INFORMATION PROVIDED:
┄┄┄┄┄┄

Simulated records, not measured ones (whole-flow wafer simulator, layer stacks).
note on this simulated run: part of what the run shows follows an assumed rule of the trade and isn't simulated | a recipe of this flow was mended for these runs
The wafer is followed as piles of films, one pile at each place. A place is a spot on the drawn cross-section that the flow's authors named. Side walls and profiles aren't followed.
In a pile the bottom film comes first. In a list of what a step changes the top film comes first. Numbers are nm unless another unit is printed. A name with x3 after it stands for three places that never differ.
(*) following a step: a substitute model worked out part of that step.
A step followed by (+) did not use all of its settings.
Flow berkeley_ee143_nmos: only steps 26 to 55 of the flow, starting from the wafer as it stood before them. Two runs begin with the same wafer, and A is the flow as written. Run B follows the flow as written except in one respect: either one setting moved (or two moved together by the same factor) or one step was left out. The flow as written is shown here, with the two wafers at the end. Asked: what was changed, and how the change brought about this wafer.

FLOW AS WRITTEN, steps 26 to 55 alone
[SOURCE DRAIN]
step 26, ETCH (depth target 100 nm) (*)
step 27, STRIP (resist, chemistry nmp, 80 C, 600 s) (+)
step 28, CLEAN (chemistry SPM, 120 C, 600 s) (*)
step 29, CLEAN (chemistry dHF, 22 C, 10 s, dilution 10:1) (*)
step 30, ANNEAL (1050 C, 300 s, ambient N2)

┄┄┄┄┄┄

WORK REQUEST: Transcribe the entries above exactly.

EXERCISE OUTPUT:
Simulated records, not measured ones (whole-flow wafer simulator, layer stacks).
note on this simulated run: part of what the run shows follows an assumed rule of the trade and isn't simulated | a recipe of this flow was mended for these runs
The wafer is followed as piles of films, one pile at each place. A place is a spot on the drawn cross-section that the flow's authors named. Side walls and profiles aren't followed.
In a pile the bottom film comes first. In a list of what a step changes the top film comes first. Numbers are nm unless another unit is printed. A name with x3 after it stands for three places that never differ.
(*) following a step: a substitute model worked out part of that step.
A step followed by (+) did not use all of its settings.
Flow berkeley_ee143_nmos: only steps 26 to 55 of the flow, starting from the wafer as it stood before them. Two runs begin with the same wafer, and A is the flow as written. Run B follows the flow as written except in one respect: either one setting moved (or two moved together by the same factor) or one step was left out. The flow as written is shown here, with the two wafers at the end. Asked: what was changed, and how the change brought about this wafer.

FLOW AS WRITTEN, steps 26 to 55 alone
[SOURCE DRAIN]
step 26, ETCH (depth target 100 nm) (*)
step 27, STRIP (resist, chemistry nmp, 80 C, 600 s) (+)
step 28, CLEAN (chemistry SPM, 120 C, 600 s) (*)
step 29, CLEAN (chemistry dHF, 22 C, 10 s, dilution 10:1) (*)
step 30, ANNEAL (1050 C, 300 s, ambient N2)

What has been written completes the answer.